BRIEF: Line by line, retype the material below exactly, from its first line up to and including the one holding "phosphosilicate_glass_etched_nm: thickness taken".

*** INFORMATION SHOWN ***

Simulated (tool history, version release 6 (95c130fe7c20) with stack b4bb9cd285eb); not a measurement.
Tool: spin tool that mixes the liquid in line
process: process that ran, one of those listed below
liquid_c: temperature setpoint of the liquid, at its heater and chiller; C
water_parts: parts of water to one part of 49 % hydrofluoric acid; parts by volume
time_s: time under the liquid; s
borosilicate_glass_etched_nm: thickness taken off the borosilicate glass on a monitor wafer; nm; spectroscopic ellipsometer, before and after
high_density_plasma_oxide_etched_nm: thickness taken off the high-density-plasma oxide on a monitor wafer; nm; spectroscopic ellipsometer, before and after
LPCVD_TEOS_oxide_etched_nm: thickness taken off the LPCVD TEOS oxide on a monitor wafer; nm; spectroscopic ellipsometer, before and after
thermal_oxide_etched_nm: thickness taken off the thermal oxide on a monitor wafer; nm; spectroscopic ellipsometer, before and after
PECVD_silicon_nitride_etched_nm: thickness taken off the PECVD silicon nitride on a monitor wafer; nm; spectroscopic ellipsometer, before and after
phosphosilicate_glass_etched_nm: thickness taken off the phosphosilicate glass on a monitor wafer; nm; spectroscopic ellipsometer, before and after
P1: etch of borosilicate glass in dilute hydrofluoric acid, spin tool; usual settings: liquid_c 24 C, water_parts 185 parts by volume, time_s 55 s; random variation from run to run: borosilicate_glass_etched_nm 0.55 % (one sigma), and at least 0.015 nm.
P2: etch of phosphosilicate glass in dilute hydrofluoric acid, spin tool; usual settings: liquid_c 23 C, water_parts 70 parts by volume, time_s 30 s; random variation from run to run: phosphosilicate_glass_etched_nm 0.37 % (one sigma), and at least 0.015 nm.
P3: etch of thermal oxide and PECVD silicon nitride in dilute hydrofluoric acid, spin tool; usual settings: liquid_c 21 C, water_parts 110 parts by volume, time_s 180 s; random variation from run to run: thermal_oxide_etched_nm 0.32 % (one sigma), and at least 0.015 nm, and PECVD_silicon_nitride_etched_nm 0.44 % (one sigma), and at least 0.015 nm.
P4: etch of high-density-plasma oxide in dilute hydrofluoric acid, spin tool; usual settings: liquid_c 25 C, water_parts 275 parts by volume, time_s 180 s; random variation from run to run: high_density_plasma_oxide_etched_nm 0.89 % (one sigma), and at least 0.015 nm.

*** End of INFORMATION SHOWN ***

ANSWER SPACE:
Simulated (tool history, version release 6 (95c130fe7c20) with stack b4bb9cd285eb); not a measurement.
Tool: spin tool that mixes the liquid in line
process: process that ran, one of those listed below
liquid_c: temperature setpoint of the liquid, at its heater and chiller; C
water_parts: parts of water to one part of 49 % hydrofluoric acid; parts by volume
time_s: time under the liquid; s
borosilicate_glass_etched_nm: thickness taken off the borosilicate glass on a monitor wafer; nm; spectroscopic ellipsometer, before and after
high_density_plasma_oxide_etched_nm: thickness taken off the high-density-plasma oxide on a monitor wafer; nm; spectroscopic ellipsometer, before and after
LPCVD_TEOS_oxide_etched_nm: thickness taken off the LPCVD TEOS oxide on a monitor wafer; nm; spectroscopic ellipsometer, before and after
thermal_oxide_etched_nm: thickness taken off the thermal oxide on a monitor wafer; nm; spectroscopic ellipsometer, before and after
PECVD_silicon_nitride_etched_nm: thickness taken off the PECVD silicon nitride on a monitor wafer; nm; spectroscopic ellipsometer, before and after
phosphosilicate_glass_etched_nm: thickness taken off the phosphosilicate glass on a monitor wafer; nm; spectroscopic ellipsometer, before and after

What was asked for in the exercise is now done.